**EXCERPTED DATA**
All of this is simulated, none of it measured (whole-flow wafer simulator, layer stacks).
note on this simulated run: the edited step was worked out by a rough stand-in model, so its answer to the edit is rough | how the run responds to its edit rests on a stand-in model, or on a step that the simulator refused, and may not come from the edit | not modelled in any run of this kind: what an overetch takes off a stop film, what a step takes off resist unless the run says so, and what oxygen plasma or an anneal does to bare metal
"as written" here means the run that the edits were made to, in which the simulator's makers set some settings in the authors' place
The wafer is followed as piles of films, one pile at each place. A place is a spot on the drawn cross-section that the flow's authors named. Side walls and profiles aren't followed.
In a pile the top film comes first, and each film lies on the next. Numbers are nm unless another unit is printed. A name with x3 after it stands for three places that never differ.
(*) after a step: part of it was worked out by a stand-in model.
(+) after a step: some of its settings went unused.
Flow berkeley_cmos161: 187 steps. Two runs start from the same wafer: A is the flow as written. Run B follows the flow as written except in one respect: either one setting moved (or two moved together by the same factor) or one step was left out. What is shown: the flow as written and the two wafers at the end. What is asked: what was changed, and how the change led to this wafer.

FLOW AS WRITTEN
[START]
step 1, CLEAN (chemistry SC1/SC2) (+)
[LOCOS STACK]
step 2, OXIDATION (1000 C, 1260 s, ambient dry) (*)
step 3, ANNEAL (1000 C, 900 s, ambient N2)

**ACTIVITY**
Transcribe the data above in full, exactly.

**PROBLEM SOLUTION**
All of this is simulated, none of it measured (whole-flow wafer simulator, layer stacks).
note on this simulated run: the edited step was worked out by a rough stand-in model, so its answer to the edit is rough | how the run responds to its edit rests on a stand-in model, or on a step that the simulator refused, and may not come from the edit | not modelled in any run of this kind: what an overetch takes off a stop film, what a step takes off resist unless the run says so, and what oxygen plasma or an anneal does to bare metal
"as written" here means the run that the edits were made to, in which the simulator's makers set some settings in the authors' place
The wafer is followed as piles of films, one pile at each place. A place is a spot on the drawn cross-section that the flow's authors named. Side walls and profiles aren't followed.
In a pile the top film comes first, and each film lies on the next. Numbers are nm unless another unit is printed. A name with x3 after it stands for three places that never differ.
(*) after a step: part of it was worked out by a stand-in model.
(+) after a step: some of its settings went unused.
Flow berkeley_cmos161: 187 steps. Two runs start from the same wafer: A is the flow as written. Run B follows the flow as written except in one respect: either one setting moved (or two moved together by the same factor) or one step was left out. What is shown: the flow as written and the two wafers at the end. What is asked: what was changed, and how the change led to this wafer.

FLOW AS WRITTEN
[START]
step 1, CLEAN (chemistry SC1/SC2) (+)
[LOCOS STACK]
step 2, OXIDATION (1000 C, 1260 s, ambient dry) (*)
step 3, ANNEAL (1000 C, 900 s, ambient N2)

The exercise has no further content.